WORK ORDER >> Transcribe each record as written.

AVAILABLE DATA >>
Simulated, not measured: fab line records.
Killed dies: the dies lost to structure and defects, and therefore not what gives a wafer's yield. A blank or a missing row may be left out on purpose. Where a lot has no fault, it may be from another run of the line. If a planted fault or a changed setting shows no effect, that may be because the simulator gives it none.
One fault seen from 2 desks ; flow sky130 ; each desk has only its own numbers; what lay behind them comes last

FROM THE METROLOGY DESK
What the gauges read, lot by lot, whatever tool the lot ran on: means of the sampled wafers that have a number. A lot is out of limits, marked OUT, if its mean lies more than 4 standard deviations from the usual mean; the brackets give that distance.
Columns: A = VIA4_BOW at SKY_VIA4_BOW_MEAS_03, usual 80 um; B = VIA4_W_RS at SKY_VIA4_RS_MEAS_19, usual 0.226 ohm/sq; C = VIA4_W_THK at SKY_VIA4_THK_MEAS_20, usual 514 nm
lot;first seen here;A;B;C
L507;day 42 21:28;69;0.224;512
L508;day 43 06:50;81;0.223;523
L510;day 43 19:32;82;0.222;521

EXERCISE ANSWER >>
Simulated, not measured: fab line records.
Killed dies: the dies lost to structure and defects, and therefore not what gives a wafer's yield. A blank or a missing row may be left out on purpose. Where a lot has no fault, it may be from another run of the line. If a planted fault or a changed setting shows no effect, that may be because the simulator gives it none.
One fault seen from 2 desks ; flow sky130 ; each desk has only its own numbers; what lay behind them comes last

FROM THE METROLOGY DESK
What the gauges read, lot by lot, whatever tool the lot ran on: means of the sampled wafers that have a number. A lot is out of limits, marked OUT, if its mean lies more than 4 standard deviations from the usual mean; the brackets give that distance.
Columns: A = VIA4_BOW at SKY_VIA4_BOW_MEAS_03, usual 80 um; B = VIA4_W_RS at SKY_VIA4_RS_MEAS_19, usual 0.226 ohm/sq; C = VIA4_W_THK at SKY_VIA4_THK_MEAS_20, usual 514 nm
lot;first seen here;A;B;C
L507;day 42 21:28;69;0.224;512
L508;day 43 06:50;81;0.223;523
L510;day 43 19:32;82;0.222;521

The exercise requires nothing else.